▶ **Work instruction**: Could you reproduce, word for word, everything below from the line containing "## Process steps foreseen in the plan" down to the line containing "2: CONFORMAL_DEP | material SiO2 | thk nm 5", with both of those lines included and no others?

▶ **Information given**:
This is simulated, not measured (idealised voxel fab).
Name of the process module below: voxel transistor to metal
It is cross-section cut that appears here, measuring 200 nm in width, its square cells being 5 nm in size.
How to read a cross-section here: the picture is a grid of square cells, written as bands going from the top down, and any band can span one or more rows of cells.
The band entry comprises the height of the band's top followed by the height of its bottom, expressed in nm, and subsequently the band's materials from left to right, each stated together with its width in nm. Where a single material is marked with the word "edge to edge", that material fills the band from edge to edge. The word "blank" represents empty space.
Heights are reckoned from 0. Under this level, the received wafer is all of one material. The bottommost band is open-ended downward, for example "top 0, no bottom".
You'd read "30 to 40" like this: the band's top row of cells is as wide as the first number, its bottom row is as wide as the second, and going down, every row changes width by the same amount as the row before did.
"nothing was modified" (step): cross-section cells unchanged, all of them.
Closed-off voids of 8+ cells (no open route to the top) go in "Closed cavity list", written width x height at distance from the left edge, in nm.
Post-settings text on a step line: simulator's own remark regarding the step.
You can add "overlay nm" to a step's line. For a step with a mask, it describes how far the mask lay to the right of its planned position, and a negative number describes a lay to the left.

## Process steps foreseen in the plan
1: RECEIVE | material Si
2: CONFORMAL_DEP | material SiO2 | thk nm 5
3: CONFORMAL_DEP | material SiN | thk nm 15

▶ **Answer area**:
## Process steps foreseen in the plan
1: RECEIVE | material Si
2: CONFORMAL_DEP | material SiO2 | thk nm 5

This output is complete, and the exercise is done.